▶ _Source material_:
+===+
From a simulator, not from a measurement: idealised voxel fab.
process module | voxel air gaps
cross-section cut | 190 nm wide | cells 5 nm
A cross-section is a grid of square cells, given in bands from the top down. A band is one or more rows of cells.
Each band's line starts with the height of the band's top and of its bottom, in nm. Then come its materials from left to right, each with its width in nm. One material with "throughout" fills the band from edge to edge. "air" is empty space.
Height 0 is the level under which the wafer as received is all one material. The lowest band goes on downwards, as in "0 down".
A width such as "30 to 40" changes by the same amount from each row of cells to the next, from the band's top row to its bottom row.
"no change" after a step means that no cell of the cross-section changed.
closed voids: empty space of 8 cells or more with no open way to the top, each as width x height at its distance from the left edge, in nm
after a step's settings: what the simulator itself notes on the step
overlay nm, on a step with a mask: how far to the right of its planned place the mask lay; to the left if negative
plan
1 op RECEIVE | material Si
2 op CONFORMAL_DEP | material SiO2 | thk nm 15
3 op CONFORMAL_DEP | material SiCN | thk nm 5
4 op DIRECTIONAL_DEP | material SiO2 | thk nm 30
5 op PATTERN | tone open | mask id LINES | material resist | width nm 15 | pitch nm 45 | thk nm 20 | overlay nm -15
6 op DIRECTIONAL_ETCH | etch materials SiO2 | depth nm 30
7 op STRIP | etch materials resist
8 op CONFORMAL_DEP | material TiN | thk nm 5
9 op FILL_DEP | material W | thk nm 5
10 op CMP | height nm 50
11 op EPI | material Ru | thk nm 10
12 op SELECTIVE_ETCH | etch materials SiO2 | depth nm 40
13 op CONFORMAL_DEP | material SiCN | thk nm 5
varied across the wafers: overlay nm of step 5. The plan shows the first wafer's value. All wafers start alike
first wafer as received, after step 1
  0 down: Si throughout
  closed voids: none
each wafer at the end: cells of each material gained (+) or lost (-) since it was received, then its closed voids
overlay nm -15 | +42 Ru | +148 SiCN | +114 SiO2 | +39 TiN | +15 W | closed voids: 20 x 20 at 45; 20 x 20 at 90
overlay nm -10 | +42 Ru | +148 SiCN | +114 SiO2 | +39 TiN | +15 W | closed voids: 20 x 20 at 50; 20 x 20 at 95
+===+

▶ _Exercise_: In the reply, include exactly the lines from the beginning of the entries above through the line holding "after a step's", and nothing besides.

▶ _Response area_:
From a simulator, not from a measurement: idealised voxel fab.
process module | voxel air gaps
cross-section cut | 190 nm wide | cells 5 nm
A cross-section is a grid of square cells, given in bands from the top down. A band is one or more rows of cells.
Each band's line starts with the height of the band's top and of its bottom, in nm. Then come its materials from left to right, each with its width in nm. One material with "throughout" fills the band from edge to edge. "air" is empty space.
Height 0 is the level under which the wafer as received is all one material. The lowest band goes on downwards, as in "0 down".
A width such as "30 to 40" changes by the same amount from each row of cells to the next, from the band's top row to its bottom row.
"no change" after a step means that no cell of the cross-section changed.
closed voids: empty space of 8 cells or more with no open way to the top, each as width x height at its distance from the left edge, in nm
after a step's settings: what the simulator itself notes on the step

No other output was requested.